### Requirement
Once the line containing "In this fleet" has been written out, stop; until then, restate each line of the entries below word for word from the first.

### Study material
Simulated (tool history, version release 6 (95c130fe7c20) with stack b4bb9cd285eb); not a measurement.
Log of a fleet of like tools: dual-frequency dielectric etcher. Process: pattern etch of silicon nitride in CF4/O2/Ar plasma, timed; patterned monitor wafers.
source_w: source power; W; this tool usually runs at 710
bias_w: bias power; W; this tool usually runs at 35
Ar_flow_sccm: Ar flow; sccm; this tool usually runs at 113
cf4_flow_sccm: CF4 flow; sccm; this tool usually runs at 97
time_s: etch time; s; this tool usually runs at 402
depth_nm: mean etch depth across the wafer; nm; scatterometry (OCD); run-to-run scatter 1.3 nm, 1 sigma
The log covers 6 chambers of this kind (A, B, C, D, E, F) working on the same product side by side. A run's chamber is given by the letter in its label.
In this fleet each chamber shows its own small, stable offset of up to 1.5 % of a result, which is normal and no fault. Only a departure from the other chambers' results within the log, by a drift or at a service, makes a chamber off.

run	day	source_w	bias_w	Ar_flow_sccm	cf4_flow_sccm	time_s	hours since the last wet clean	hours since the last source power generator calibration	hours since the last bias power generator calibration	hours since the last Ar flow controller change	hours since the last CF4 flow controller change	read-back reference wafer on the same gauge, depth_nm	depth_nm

### Task output
Simulated (tool history, version release 6 (95c130fe7c20) with stack b4bb9cd285eb); not a measurement.
Log of a fleet of like tools: dual-frequency dielectric etcher. Process: pattern etch of silicon nitride in CF4/O2/Ar plasma, timed; patterned monitor wafers.
source_w: source power; W; this tool usually runs at 710
bias_w: bias power; W; this tool usually runs at 35
Ar_flow_sccm: Ar flow; sccm; this tool usually runs at 113
cf4_flow_sccm: CF4 flow; sccm; this tool usually runs at 97
time_s: etch time; s; this tool usually runs at 402
depth_nm: mean etch depth across the wafer; nm; scatterometry (OCD); run-to-run scatter 1.3 nm, 1 sigma
The log covers 6 chambers of this kind (A, B, C, D, E, F) working on the same product side by side. A run's chamber is given by the letter in its label.
In this fleet each chamber shows its own small, stable offset of up to 1.5 % of a result, which is normal and no fault. Only a departure from the other chambers' results within the log, by a drift or at a service, makes a chamber off.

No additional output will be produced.